§ The data
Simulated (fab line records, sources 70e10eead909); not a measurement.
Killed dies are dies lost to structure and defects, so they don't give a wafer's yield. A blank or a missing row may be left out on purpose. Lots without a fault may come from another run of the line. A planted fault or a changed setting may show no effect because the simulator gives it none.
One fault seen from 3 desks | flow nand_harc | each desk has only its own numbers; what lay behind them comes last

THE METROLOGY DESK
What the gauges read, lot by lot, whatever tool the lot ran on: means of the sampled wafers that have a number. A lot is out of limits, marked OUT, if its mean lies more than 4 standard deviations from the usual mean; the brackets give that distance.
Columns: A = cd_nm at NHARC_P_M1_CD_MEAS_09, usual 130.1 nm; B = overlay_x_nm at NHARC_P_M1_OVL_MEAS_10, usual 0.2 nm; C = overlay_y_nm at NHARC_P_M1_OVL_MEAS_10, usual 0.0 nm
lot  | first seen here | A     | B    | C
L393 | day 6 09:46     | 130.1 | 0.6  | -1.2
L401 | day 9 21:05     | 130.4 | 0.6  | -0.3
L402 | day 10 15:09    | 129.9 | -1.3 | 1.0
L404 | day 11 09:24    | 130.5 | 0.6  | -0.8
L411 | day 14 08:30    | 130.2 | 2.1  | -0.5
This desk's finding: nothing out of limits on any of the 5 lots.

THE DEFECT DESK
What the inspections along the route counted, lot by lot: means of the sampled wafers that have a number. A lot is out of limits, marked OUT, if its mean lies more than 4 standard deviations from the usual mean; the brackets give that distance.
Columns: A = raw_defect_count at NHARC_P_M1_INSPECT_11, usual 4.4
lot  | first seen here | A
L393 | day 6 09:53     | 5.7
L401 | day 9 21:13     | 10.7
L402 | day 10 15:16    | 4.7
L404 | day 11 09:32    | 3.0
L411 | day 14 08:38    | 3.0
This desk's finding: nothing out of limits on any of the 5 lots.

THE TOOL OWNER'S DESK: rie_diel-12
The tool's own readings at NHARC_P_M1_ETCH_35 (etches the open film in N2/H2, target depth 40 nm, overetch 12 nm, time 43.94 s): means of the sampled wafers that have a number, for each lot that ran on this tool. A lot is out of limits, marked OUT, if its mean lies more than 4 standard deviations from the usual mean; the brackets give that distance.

§ Activity
Copy out the data above word for word, starting at its first line and ending with the line that contains "THE TOOL OWNER'S DESK: rie_diel-12".

§ Solution
Simulated (fab line records, sources 70e10eead909); not a measurement.
Killed dies are dies lost to structure and defects, so they don't give a wafer's yield. A blank or a missing row may be left out on purpose. Lots without a fault may come from another run of the line. A planted fault or a changed setting may show no effect because the simulator gives it none.
One fault seen from 3 desks | flow nand_harc | each desk has only its own numbers; what lay behind them comes last

THE METROLOGY DESK
What the gauges read, lot by lot, whatever tool the lot ran on: means of the sampled wafers that have a number. A lot is out of limits, marked OUT, if its mean lies more than 4 standard deviations from the usual mean; the brackets give that distance.
Columns: A = cd_nm at NHARC_P_M1_CD_MEAS_09, usual 130.1 nm; B = overlay_x_nm at NHARC_P_M1_OVL_MEAS_10, usual 0.2 nm; C = overlay_y_nm at NHARC_P_M1_OVL_MEAS_10, usual 0.0 nm
lot  | first seen here | A     | B    | C
L393 | day 6 09:46     | 130.1 | 0.6  | -1.2
L401 | day 9 21:05     | 130.4 | 0.6  | -0.3
L402 | day 10 15:09    | 129.9 | -1.3 | 1.0
L404 | day 11 09:24    | 130.5 | 0.6  | -0.8
L411 | day 14 08:30    | 130.2 | 2.1  | -0.5
This desk's finding: nothing out of limits on any of the 5 lots.

THE DEFECT DESK
What the inspections along the route counted, lot by lot: means of the sampled wafers that have a number. A lot is out of limits, marked OUT, if its mean lies more than 4 standard deviations from the usual mean; the brackets give that distance.
Columns: A = raw_defect_count at NHARC_P_M1_INSPECT_11, usual 4.4
lot  | first seen here | A
L393 | day 6 09:53     | 5.7
L401 | day 9 21:13     | 10.7
L402 | day 10 15:16    | 4.7
L404 | day 11 09:32    | 3.0
L411 | day 14 08:38    | 3.0
This desk's finding: nothing out of limits on any of the 5 lots.

THE TOOL OWNER'S DESK: rie_diel-12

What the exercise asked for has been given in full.